◆ Requirement ◆
Copy each entry below exactly as it reads.

========

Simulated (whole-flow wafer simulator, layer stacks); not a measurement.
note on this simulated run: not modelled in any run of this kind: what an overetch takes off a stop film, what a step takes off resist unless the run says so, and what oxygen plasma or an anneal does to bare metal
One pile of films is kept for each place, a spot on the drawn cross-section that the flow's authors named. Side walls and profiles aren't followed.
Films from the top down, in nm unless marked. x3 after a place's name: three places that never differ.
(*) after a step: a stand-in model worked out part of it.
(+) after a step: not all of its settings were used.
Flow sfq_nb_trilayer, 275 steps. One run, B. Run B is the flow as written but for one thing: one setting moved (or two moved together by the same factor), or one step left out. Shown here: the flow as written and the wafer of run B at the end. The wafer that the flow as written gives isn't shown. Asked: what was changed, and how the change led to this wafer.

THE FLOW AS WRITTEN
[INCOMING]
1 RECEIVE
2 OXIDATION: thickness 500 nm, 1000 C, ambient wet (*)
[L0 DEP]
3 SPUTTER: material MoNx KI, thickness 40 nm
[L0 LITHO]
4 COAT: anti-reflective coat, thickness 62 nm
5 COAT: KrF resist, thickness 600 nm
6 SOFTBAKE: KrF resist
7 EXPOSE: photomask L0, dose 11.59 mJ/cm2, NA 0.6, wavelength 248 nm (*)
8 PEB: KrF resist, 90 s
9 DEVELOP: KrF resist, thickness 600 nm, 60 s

========

◆ Answer box ◆
Simulated (whole-flow wafer simulator, layer stacks); not a measurement.
note on this simulated run: not modelled in any run of this kind: what an overetch takes off a stop film, what a step takes off resist unless the run says so, and what oxygen plasma or an anneal does to bare metal
One pile of films is kept for each place, a spot on the drawn cross-section that the flow's authors named. Side walls and profiles aren't followed.
Films from the top down, in nm unless marked. x3 after a place's name: three places that never differ.
(*) after a step: a stand-in model worked out part of it.
(+) after a step: not all of its settings were used.
Flow sfq_nb_trilayer, 275 steps. One run, B. Run B is the flow as written but for one thing: one setting moved (or two moved together by the same factor), or one step left out. Shown here: the flow as written and the wafer of run B at the end. The wafer that the flow as written gives isn't shown. Asked: what was changed, and how the change led to this wafer.

THE FLOW AS WRITTEN
[INCOMING]
1 RECEIVE
2 OXIDATION: thickness 500 nm, 1000 C, ambient wet (*)
[L0 DEP]
3 SPUTTER: material MoNx KI, thickness 40 nm
[L0 LITHO]
4 COAT: anti-reflective coat, thickness 62 nm
5 COAT: KrF resist, thickness 600 nm
6 SOFTBAKE: KrF resist
7 EXPOSE: photomask L0, dose 11.59 mJ/cm2, NA 0.6, wavelength 248 nm (*)
8 PEB: KrF resist, 90 s
9 DEVELOP: KrF resist, thickness 600 nm, 60 s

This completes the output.